» **Work task**: Starting with the first line and ending with the line that holds "Sound: wafers L756.2, L756.4, L756.6.", repeat the material exactly.

» **Data for review**:
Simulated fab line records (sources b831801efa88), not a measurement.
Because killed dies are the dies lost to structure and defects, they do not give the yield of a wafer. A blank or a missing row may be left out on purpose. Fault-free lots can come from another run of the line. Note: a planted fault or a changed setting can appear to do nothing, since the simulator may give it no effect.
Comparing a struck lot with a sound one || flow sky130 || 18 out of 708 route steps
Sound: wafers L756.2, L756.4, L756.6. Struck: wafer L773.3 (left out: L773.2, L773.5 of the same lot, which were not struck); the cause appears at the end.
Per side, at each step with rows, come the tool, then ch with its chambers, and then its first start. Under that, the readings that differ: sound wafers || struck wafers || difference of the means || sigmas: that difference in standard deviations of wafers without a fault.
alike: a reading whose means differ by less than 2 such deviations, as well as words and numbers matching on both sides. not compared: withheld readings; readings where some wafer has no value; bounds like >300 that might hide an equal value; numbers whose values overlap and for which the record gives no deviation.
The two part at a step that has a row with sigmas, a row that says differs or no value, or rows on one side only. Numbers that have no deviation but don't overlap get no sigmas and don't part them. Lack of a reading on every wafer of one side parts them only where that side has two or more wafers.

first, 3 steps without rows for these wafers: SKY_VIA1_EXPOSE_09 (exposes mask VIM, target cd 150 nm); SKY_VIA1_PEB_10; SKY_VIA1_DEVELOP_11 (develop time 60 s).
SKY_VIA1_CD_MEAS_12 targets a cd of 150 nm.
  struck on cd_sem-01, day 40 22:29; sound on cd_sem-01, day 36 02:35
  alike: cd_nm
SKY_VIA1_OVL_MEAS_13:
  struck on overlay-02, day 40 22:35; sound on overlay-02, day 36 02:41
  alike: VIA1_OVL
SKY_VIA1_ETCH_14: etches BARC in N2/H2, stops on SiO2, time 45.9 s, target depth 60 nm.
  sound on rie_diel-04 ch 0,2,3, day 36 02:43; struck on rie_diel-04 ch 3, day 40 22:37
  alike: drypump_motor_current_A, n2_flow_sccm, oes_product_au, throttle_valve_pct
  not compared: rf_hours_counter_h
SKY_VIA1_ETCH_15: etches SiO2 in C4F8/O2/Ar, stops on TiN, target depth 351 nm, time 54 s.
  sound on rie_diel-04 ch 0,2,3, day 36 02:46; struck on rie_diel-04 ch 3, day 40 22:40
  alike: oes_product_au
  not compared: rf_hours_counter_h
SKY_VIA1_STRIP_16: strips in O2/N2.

» **Task result**:
Simulated fab line records (sources b831801efa88), not a measurement.
Because killed dies are the dies lost to structure and defects, they do not give the yield of a wafer. A blank or a missing row may be left out on purpose. Fault-free lots can come from another run of the line. Note: a planted fault or a changed setting can appear to do nothing, since the simulator may give it no effect.
Comparing a struck lot with a sound one || flow sky130 || 18 out of 708 route steps
Sound: wafers L756.2, L756.4, L756.6. Struck: wafer L773.3 (left out: L773.2, L773.5 of the same lot, which were not struck); the cause appears at the end.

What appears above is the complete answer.